◆ WORK INSTRUCTION
Here is a block of entries. Write out its lines exactly, from the first through the one containing "Lot by lot, what".

+++ RAW DATA +++

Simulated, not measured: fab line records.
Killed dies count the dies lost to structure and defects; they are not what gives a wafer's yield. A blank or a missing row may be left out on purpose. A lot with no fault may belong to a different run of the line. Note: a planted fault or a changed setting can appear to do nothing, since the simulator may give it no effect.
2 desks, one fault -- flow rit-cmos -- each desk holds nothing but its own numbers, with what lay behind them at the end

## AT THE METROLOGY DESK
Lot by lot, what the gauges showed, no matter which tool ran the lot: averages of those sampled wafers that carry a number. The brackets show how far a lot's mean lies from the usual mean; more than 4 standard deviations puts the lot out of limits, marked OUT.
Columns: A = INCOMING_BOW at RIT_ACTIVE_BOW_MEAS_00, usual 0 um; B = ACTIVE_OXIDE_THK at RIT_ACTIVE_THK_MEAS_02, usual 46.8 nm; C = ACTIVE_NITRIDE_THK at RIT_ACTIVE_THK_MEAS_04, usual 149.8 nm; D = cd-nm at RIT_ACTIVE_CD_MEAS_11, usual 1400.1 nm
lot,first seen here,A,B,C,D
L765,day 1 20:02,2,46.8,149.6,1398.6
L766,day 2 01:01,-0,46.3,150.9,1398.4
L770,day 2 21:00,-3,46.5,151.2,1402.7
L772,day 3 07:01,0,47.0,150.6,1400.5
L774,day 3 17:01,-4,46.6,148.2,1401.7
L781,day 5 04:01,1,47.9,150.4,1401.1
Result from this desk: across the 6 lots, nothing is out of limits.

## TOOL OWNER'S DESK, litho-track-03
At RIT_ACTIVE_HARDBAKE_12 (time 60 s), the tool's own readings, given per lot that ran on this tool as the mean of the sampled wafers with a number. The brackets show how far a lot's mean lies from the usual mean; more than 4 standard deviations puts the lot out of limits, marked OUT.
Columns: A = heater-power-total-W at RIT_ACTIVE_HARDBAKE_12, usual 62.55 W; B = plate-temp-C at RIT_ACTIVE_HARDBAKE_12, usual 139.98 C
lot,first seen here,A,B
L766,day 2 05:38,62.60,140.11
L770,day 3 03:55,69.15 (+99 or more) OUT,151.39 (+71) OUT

+++

◆ ANSWER SPACE
Simulated, not measured: fab line records.
Killed dies count the dies lost to structure and defects; they are not what gives a wafer's yield. A blank or a missing row may be left out on purpose. A lot with no fault may belong to a different run of the line. Note: a planted fault or a changed setting can appear to do nothing, since the simulator may give it no effect.
2 desks, one fault -- flow rit-cmos -- each desk holds nothing but its own numbers, with what lay behind them at the end

## AT THE METROLOGY DESK
Lot by lot, what the gauges showed, no matter which tool ran the lot: averages of those sampled wafers that carry a number. The brackets show how far a lot's mean lies from the usual mean; more than 4 standard deviations puts the lot out of limits, marked OUT.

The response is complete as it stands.